PROVIDED MATERIAL>
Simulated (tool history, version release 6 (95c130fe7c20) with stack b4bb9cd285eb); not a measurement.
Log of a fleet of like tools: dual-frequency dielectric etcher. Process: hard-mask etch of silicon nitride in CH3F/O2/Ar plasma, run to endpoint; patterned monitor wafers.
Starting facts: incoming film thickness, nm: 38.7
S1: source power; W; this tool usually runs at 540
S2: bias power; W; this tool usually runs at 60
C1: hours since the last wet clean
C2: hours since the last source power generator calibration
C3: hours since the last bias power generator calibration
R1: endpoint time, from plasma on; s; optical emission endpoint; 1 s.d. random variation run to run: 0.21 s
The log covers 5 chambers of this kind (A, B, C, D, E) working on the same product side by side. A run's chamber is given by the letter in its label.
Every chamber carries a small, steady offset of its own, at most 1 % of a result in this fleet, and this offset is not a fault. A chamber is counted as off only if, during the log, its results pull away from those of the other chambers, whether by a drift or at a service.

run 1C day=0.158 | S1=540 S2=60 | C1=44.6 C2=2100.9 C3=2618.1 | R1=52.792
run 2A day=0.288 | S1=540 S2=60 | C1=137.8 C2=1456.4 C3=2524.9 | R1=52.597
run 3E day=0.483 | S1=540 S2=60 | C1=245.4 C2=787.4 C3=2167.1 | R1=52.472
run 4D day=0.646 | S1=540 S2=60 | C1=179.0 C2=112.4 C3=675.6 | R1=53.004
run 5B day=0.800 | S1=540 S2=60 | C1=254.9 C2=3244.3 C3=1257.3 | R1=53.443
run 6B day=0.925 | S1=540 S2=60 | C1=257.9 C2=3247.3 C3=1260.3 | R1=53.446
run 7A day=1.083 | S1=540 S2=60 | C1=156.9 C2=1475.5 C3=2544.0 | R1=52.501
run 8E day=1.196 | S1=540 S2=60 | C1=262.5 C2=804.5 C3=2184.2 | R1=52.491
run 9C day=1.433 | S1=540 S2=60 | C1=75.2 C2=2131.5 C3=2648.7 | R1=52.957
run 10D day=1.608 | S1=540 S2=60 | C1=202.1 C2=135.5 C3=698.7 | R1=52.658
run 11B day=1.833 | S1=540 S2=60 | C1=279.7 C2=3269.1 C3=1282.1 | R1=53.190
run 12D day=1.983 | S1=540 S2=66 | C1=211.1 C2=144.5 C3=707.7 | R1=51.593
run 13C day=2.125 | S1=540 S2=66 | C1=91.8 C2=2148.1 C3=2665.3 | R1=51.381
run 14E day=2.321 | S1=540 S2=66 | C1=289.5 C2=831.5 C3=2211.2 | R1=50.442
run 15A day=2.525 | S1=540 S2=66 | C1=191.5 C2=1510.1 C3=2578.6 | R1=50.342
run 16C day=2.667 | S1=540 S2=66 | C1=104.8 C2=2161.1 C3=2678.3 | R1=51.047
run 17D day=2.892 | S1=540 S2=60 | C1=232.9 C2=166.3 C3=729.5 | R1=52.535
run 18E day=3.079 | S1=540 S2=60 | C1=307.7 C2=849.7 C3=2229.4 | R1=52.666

WORK TASK> Up to and including the line with "R1: endpoint time, from", print every line of the records from the start.

SOLUTION>
Simulated (tool history, version release 6 (95c130fe7c20) with stack b4bb9cd285eb); not a measurement.
Log of a fleet of like tools: dual-frequency dielectric etcher. Process: hard-mask etch of silicon nitride in CH3F/O2/Ar plasma, run to endpoint; patterned monitor wafers.
Starting facts: incoming film thickness, nm: 38.7
S1: source power; W; this tool usually runs at 540
S2: bias power; W; this tool usually runs at 60
C1: hours since the last wet clean
C2: hours since the last source power generator calibration
C3: hours since the last bias power generator calibration
R1: endpoint time, from plasma on; s; optical emission endpoint; 1 s.d. random variation run to run: 0.21 s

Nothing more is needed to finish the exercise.